# Entries provided:
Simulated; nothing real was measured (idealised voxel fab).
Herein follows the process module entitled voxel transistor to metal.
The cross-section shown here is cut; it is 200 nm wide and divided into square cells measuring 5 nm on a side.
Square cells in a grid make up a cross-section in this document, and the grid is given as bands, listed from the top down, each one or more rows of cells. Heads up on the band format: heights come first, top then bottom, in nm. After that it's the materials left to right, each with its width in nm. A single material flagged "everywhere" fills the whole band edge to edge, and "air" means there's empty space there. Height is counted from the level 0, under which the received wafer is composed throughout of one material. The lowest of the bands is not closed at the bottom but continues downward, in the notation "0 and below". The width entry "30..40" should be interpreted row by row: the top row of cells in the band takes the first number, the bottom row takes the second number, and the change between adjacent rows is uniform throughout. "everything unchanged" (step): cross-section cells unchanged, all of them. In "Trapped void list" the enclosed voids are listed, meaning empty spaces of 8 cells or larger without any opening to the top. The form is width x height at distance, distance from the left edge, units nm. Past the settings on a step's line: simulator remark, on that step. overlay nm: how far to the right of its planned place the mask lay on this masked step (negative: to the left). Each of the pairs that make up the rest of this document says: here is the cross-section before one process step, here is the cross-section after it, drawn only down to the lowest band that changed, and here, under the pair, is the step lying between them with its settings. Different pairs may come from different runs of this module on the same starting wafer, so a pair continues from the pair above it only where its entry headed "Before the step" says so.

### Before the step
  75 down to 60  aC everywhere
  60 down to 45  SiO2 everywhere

# Work order:
Out of the entries above, write out only the lines between the line holding "### Before the step" and the line holding "75 down to 60", inclusive, each exactly as given.

# Your solution:
### Before the step
  75 down to 60  aC everywhere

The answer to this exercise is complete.